» **Requirement**
Nothing past the line containing "Square cells of" belongs in the output. Copy exactly every line of the data below from the first up to and including it.

» **Given data**
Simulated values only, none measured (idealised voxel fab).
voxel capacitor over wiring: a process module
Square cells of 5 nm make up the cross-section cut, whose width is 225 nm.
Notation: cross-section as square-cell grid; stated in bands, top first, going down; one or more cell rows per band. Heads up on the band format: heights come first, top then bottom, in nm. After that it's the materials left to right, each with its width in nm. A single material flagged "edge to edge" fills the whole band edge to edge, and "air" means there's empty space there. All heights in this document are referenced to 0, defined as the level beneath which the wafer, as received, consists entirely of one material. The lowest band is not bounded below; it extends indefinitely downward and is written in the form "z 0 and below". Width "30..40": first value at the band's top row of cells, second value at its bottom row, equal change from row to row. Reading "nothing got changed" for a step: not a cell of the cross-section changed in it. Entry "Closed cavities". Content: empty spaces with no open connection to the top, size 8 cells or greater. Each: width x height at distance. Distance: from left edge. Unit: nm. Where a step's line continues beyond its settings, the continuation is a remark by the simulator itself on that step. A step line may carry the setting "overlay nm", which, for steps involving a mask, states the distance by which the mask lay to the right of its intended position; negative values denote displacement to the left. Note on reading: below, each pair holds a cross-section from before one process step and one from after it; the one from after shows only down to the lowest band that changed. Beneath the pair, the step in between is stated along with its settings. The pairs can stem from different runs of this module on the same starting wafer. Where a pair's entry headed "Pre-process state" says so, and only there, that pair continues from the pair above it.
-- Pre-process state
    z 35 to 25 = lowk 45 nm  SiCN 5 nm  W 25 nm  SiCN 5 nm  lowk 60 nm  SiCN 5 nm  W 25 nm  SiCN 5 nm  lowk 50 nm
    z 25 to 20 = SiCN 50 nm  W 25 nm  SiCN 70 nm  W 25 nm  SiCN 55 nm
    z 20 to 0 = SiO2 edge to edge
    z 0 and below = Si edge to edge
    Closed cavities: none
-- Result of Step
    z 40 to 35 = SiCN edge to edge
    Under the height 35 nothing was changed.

» **Response area**
Simulated values only, none measured (idealised voxel fab).
voxel capacitor over wiring: a process module
Square cells of 5 nm make up the cross-section cut, whose width is 225 nm.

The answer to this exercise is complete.